++++ Listed entries ++++

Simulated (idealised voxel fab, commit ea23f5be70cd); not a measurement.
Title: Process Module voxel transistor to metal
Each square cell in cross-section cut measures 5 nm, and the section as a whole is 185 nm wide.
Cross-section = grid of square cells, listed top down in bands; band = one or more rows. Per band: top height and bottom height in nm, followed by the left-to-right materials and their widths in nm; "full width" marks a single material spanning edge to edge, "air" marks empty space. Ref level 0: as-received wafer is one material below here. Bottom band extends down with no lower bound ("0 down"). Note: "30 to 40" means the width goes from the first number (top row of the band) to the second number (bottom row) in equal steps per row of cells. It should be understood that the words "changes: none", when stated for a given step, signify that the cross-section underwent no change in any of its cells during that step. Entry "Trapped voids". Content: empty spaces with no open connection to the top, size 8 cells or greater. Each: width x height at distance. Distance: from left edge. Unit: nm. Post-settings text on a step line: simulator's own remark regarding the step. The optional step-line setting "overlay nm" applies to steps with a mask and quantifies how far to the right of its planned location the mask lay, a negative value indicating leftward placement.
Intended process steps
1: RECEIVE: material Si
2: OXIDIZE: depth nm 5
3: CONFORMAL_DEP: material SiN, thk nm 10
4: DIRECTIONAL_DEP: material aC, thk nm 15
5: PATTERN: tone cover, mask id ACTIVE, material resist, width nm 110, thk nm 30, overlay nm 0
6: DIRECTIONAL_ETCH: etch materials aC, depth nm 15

++++

Work item | The records above are to be given again in full, word for word.

Task answer |
Simulated (idealised voxel fab, commit ea23f5be70cd); not a measurement.
Title: Process Module voxel transistor to metal
Each square cell in cross-section cut measures 5 nm, and the section as a whole is 185 nm wide.
Cross-section = grid of square cells, listed top down in bands; band = one or more rows. Per band: top height and bottom height in nm, followed by the left-to-right materials and their widths in nm; "full width" marks a single material spanning edge to edge, "air" marks empty space. Ref level 0: as-received wafer is one material below here. Bottom band extends down with no lower bound ("0 down"). Note: "30 to 40" means the width goes from the first number (top row of the band) to the second number (bottom row) in equal steps per row of cells. It should be understood that the words "changes: none", when stated for a given step, signify that the cross-section underwent no change in any of its cells during that step. Entry "Trapped voids". Content: empty spaces with no open connection to the top, size 8 cells or greater. Each: width x height at distance. Distance: from left edge. Unit: nm. Post-settings text on a step line: simulator's own remark regarding the step. The optional step-line setting "overlay nm" applies to steps with a mask and quantifies how far to the right of its planned location the mask lay, a negative value indicating leftward placement.
Intended process steps
1: RECEIVE: material Si
2: OXIDIZE: depth nm 5
3: CONFORMAL_DEP: material SiN, thk nm 10
4: DIRECTIONAL_DEP: material aC, thk nm 15
5: PATTERN: tone cover, mask id ACTIVE, material resist, width nm 110, thk nm 30, overlay nm 0
6: DIRECTIONAL_ETCH: etch materials aC, depth nm 15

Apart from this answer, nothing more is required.